Start of Listed records
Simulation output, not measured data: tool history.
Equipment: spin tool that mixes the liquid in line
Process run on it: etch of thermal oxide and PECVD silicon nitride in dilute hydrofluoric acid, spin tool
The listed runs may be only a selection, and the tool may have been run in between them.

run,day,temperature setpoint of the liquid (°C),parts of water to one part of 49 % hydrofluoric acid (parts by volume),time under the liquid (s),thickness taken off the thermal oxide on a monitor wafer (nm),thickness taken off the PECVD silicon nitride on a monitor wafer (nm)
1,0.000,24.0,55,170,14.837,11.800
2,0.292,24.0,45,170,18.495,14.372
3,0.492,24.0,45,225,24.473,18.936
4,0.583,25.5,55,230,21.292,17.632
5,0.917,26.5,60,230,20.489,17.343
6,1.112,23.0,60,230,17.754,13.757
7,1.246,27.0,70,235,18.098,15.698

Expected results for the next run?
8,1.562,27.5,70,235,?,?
End of Listed records

**Work request:** Using the entries above, repeat only the lines from the one containing "Equipment: spin tool" through the one containing "The listed runs", end lines included.

**Response area:**
Equipment: spin tool that mixes the liquid in line
Process run on it: etch of thermal oxide and PECVD silicon nitride in dilute hydrofluoric acid, spin tool
The listed runs may be only a selection, and the tool may have been run in between them.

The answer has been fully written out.